Task item: Write out, word for word, the first line of the data below and every line after it through the one containing "sound: film_metro-04 at".

Entries shown:
• • • • •

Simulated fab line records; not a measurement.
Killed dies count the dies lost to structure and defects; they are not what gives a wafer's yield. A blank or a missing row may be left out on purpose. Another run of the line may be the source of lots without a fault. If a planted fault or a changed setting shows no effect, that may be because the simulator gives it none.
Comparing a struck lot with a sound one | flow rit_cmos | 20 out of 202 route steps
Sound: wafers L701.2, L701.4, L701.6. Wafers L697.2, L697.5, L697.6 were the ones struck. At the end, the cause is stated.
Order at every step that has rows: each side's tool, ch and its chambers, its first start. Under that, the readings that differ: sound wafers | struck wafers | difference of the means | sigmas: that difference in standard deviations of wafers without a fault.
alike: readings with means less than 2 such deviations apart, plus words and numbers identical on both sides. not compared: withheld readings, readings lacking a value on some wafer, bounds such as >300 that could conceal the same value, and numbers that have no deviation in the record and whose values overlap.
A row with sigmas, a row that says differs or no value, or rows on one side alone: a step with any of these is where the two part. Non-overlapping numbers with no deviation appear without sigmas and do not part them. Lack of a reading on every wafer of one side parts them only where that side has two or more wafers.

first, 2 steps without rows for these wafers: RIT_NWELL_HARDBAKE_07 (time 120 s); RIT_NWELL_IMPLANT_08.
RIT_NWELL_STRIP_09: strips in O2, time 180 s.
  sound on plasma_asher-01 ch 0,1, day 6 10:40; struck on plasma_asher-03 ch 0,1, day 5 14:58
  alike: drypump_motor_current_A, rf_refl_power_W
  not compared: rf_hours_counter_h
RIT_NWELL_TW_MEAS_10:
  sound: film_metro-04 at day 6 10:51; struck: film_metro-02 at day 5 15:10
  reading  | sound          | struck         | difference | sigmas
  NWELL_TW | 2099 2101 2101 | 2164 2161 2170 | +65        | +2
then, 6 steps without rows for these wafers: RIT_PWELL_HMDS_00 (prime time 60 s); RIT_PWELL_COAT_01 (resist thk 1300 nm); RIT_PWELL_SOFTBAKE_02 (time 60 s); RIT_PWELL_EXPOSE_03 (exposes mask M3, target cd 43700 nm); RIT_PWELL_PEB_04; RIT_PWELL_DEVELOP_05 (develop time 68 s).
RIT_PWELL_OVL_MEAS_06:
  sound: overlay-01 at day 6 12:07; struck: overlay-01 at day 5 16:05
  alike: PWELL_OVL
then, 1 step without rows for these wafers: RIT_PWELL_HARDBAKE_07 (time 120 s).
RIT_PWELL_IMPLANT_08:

• • • • •

Written answer:
Simulated fab line records; not a measurement.
Killed dies count the dies lost to structure and defects; they are not what gives a wafer's yield. A blank or a missing row may be left out on purpose. Another run of the line may be the source of lots without a fault. If a planted fault or a changed setting shows no effect, that may be because the simulator gives it none.
Comparing a struck lot with a sound one | flow rit_cmos | 20 out of 202 route steps
Sound: wafers L701.2, L701.4, L701.6. Wafers L697.2, L697.5, L697.6 were the ones struck. At the end, the cause is stated.
Order at every step that has rows: each side's tool, ch and its chambers, its first start. Under that, the readings that differ: sound wafers | struck wafers | difference of the means | sigmas: that difference in standard deviations of wafers without a fault.
alike: readings with means less than 2 such deviations apart, plus words and numbers identical on both sides. not compared: withheld readings, readings lacking a value on some wafer, bounds such as >300 that could conceal the same value, and numbers that have no deviation in the record and whose values overlap.
A row with sigmas, a row that says differs or no value, or rows on one side alone: a step with any of these is where the two part. Non-overlapping numbers with no deviation appear without sigmas and do not part them. Lack of a reading on every wafer of one side parts them only where that side has two or more wafers.

first, 2 steps without rows for these wafers: RIT_NWELL_HARDBAKE_07 (time 120 s); RIT_NWELL_IMPLANT_08.
RIT_NWELL_STRIP_09: strips in O2, time 180 s.
  sound on plasma_asher-01 ch 0,1, day 6 10:40; struck on plasma_asher-03 ch 0,1, day 5 14:58
  alike: drypump_motor_current_A, rf_refl_power_W
  not compared: rf_hours_counter_h
RIT_NWELL_TW_MEAS_10:
  sound: film_metro-04 at day 6 10:51; struck: film_metro-02 at day 5 15:10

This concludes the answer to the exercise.